SUPPLIED INFORMATION:
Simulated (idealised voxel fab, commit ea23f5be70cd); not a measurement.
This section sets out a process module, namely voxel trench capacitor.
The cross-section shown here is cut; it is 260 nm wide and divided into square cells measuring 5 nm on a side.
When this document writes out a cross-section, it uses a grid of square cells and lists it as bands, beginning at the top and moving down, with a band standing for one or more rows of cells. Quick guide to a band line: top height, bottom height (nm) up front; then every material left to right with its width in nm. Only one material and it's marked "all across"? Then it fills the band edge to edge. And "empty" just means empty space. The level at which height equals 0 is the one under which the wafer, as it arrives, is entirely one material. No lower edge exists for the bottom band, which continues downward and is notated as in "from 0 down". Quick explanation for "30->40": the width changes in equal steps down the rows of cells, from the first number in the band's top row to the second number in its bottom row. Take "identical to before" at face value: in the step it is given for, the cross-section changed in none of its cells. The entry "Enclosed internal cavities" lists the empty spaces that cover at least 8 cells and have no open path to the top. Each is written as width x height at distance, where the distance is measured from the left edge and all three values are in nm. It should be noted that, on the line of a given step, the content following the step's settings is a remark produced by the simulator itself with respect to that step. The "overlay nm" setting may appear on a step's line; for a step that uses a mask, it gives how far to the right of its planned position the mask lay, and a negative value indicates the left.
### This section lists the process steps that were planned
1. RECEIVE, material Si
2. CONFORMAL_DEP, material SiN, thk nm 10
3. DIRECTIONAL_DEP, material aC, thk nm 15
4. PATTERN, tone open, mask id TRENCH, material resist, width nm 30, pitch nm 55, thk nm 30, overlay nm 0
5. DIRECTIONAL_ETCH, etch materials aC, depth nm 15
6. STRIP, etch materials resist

WORK REQUEST: All of the data above should be reproduced exactly, with nothing missing.

ANSWER AREA:
Simulated (idealised voxel fab, commit ea23f5be70cd); not a measurement.
This section sets out a process module, namely voxel trench capacitor.
The cross-section shown here is cut; it is 260 nm wide and divided into square cells measuring 5 nm on a side.
When this document writes out a cross-section, it uses a grid of square cells and lists it as bands, beginning at the top and moving down, with a band standing for one or more rows of cells. Quick guide to a band line: top height, bottom height (nm) up front; then every material left to right with its width in nm. Only one material and it's marked "all across"? Then it fills the band edge to edge. And "empty" just means empty space. The level at which height equals 0 is the one under which the wafer, as it arrives, is entirely one material. No lower edge exists for the bottom band, which continues downward and is notated as in "from 0 down". Quick explanation for "30->40": the width changes in equal steps down the rows of cells, from the first number in the band's top row to the second number in its bottom row. Take "identical to before" at face value: in the step it is given for, the cross-section changed in none of its cells. The entry "Enclosed internal cavities" lists the empty spaces that cover at least 8 cells and have no open path to the top. Each is written as width x height at distance, where the distance is measured from the left edge and all three values are in nm. It should be noted that, on the line of a given step, the content following the step's settings is a remark produced by the simulator itself with respect to that step. The "overlay nm" setting may appear on a step's line; for a step that uses a mask, it gives how far to the right of its planned position the mask lay, and a negative value indicates the left.
### This section lists the process steps that were planned
1. RECEIVE, material Si
2. CONFORMAL_DEP, material SiN, thk nm 10
3. DIRECTIONAL_DEP, material aC, thk nm 15
4. PATTERN, tone open, mask id TRENCH, material resist, width nm 30, pitch nm 55, thk nm 30, overlay nm 0
5. DIRECTIONAL_ETCH, etch materials aC, depth nm 15
6. STRIP, etch materials resist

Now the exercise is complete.